# Task item
Beginning with the very first line, please reproduce the entries exactly through the line containing "P1: hard-mask etch".

# Records supplied
***

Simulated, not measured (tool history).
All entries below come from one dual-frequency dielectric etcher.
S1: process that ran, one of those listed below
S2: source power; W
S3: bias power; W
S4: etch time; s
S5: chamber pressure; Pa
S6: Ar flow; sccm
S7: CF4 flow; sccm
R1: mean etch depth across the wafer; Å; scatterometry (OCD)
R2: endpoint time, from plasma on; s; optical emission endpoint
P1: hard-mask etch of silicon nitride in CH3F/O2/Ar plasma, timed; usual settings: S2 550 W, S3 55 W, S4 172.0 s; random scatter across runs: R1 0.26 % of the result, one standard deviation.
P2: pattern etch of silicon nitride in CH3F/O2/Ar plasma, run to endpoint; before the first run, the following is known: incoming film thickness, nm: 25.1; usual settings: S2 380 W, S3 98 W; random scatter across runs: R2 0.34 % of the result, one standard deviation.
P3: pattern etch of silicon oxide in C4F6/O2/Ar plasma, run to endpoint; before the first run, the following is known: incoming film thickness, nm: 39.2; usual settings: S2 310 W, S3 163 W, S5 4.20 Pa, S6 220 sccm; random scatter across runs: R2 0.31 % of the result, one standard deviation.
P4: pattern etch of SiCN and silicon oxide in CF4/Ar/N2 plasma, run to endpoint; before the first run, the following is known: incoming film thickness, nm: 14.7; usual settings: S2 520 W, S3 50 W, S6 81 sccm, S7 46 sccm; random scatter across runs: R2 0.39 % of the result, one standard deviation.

***

# Exercise result
Simulated, not measured (tool history).
All entries below come from one dual-frequency dielectric etcher.
S1: process that ran, one of those listed below
S2: source power; W
S3: bias power; W
S4: etch time; s
S5: chamber pressure; Pa
S6: Ar flow; sccm
S7: CF4 flow; sccm
R1: mean etch depth across the wafer; Å; scatterometry (OCD)
R2: endpoint time, from plasma on; s; optical emission endpoint
P1: hard-mask etch of silicon nitride in CH3F/O2/Ar plasma, timed; usual settings: S2 550 W, S3 55 W, S4 172.0 s; random scatter across runs: R1 0.26 % of the result, one standard deviation.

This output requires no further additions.